··· GIVEN DATA ···
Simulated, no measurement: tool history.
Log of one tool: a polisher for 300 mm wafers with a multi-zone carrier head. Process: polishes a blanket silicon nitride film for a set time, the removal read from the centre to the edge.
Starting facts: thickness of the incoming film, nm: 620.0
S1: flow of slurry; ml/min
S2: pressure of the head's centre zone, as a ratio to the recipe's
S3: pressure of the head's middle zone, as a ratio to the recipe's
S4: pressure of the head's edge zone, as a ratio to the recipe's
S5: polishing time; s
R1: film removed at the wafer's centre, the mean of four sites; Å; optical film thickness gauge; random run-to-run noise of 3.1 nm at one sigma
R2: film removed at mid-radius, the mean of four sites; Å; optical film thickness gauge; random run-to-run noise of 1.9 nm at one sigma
···

What you return must match the records above exactly.

#### ANSWER AREA:
Simulated, no measurement: tool history.
Log of one tool: a polisher for 300 mm wafers with a multi-zone carrier head. Process: polishes a blanket silicon nitride film for a set time, the removal read from the centre to the edge.
Starting facts: thickness of the incoming film, nm: 620.0
S1: flow of slurry; ml/min
S2: pressure of the head's centre zone, as a ratio to the recipe's
S3: pressure of the head's middle zone, as a ratio to the recipe's
S4: pressure of the head's edge zone, as a ratio to the recipe's
S5: polishing time; s
R1: film removed at the wafer's centre, the mean of four sites; Å; optical film thickness gauge; random run-to-run noise of 3.1 nm at one sigma
R2: film removed at mid-radius, the mean of four sites; Å; optical film thickness gauge; random run-to-run noise of 1.9 nm at one sigma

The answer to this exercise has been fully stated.